● **BRIEF**:
Please transcribe the data that follows exactly, from its first line through the line that contains "x=168 nm from".

● **EXTRACTED INFORMATION**:
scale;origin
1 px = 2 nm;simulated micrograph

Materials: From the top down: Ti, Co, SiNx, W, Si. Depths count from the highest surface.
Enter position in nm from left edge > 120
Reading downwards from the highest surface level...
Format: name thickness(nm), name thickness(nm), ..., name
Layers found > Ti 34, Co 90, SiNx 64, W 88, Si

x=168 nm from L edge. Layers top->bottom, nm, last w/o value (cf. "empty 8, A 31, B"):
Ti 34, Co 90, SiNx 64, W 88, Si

● **EXERCISE ANSWER**:
scale;origin
1 px = 2 nm;simulated micrograph

Materials: From the top down: Ti, Co, SiNx, W, Si. Depths count from the highest surface.
Enter position in nm from left edge > 120
Reading downwards from the highest surface level...
Format: name thickness(nm), name thickness(nm), ..., name
Layers found > Ti 34, Co 90, SiNx 64, W 88, Si

x=168 nm from L edge. Layers top->bottom, nm, last w/o value (cf. "empty 8, A 31, B"):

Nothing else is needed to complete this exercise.